Copy the lines exactly. Begin at the first line of the data and stop after the line with "Flow bond2tier_mini, made".

◆ Information shown
○ ○ ○ ○ ○ ○ ○
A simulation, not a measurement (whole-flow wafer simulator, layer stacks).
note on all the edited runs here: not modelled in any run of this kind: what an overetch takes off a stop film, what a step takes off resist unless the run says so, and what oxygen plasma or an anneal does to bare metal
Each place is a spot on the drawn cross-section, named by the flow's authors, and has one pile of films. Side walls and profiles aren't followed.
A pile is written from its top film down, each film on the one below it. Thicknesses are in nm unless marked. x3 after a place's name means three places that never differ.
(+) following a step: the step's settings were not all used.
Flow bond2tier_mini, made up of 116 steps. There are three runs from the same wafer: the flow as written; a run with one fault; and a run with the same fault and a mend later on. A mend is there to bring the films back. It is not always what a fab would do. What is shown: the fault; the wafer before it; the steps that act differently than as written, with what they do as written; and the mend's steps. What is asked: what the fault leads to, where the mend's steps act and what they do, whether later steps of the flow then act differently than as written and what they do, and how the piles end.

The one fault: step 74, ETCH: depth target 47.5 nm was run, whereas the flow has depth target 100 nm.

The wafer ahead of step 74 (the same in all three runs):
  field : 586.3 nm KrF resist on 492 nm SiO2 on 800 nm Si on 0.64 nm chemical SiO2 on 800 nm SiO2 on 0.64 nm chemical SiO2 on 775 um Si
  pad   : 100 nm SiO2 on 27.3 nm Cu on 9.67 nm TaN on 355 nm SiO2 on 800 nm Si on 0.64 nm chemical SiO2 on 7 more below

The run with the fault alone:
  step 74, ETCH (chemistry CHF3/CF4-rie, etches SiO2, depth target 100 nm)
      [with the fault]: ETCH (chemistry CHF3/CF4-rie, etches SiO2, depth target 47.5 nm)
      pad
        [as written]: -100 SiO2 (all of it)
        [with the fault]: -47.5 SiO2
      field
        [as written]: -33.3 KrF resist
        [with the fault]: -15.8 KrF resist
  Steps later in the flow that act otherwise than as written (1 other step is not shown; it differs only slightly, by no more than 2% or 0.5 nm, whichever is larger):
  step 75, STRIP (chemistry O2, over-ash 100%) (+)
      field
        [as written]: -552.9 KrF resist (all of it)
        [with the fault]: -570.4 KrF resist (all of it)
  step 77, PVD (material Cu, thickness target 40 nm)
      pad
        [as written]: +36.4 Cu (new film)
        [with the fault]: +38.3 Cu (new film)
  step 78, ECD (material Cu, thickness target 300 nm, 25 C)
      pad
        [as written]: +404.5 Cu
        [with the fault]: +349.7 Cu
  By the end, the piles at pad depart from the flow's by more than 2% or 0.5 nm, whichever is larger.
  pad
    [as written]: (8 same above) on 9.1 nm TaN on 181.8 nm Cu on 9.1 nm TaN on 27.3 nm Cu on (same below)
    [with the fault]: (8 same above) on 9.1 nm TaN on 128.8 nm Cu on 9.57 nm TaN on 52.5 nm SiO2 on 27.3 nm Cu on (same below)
○ ○ ○ ○ ○ ○ ○

◆ Answer space
A simulation, not a measurement (whole-flow wafer simulator, layer stacks).
note on all the edited runs here: not modelled in any run of this kind: what an overetch takes off a stop film, what a step takes off resist unless the run says so, and what oxygen plasma or an anneal does to bare metal
Each place is a spot on the drawn cross-section, named by the flow's authors, and has one pile of films. Side walls and profiles aren't followed.
A pile is written from its top film down, each film on the one below it. Thicknesses are in nm unless marked. x3 after a place's name means three places that never differ.
(+) following a step: the step's settings were not all used.
Flow bond2tier_mini, made up of 116 steps. There are three runs from the same wafer: the flow as written; a run with one fault; and a run with the same fault and a mend later on. A mend is there to bring the films back. It is not always what a fab would do. What is shown: the fault; the wafer before it; the steps that act differently than as written, with what they do as written; and the mend's steps. What is asked: what the fault leads to, where the mend's steps act and what they do, whether later steps of the flow then act differently than as written and what they do, and how the piles end.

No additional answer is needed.